● **Work order**:
Print the entries below in their entirety, exactly as they are written.

● **Data records**:
__________

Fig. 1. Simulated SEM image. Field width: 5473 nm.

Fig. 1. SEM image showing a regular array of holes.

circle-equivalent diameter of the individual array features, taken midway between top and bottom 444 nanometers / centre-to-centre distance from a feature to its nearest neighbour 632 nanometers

__________

● **Written reply**:
Fig. 1. Simulated SEM image. Field width: 5473 nm.

Fig. 1. SEM image showing a regular array of holes.

circle-equivalent diameter of the individual array features, taken midway between top and bottom 444 nanometers / centre-to-centre distance from a feature to its nearest neighbour 632 nanometers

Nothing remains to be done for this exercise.